++++++++++
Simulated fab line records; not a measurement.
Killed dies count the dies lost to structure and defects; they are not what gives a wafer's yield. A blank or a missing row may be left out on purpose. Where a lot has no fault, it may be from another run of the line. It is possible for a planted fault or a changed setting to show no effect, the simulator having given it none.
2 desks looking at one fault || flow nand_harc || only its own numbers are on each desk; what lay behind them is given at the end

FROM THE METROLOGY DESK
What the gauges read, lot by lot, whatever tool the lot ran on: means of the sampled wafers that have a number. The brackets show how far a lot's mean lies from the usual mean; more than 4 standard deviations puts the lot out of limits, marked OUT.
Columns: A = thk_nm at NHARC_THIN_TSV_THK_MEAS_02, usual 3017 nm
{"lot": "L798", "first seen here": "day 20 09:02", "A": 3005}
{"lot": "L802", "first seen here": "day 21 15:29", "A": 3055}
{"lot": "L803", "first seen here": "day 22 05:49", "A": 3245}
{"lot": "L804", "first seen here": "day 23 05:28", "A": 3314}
++++++++++

The line containing "FROM THE METROLOGY DESK" marks the end. Please print exactly every line from the top of the data to it, both included, and nothing more.

Simulated fab line records; not a measurement.
Killed dies count the dies lost to structure and defects; they are not what gives a wafer's yield. A blank or a missing row may be left out on purpose. Where a lot has no fault, it may be from another run of the line. It is possible for a planted fault or a changed setting to show no effect, the simulator having given it none.
2 desks looking at one fault || flow nand_harc || only its own numbers are on each desk; what lay behind them is given at the end

FROM THE METROLOGY DESK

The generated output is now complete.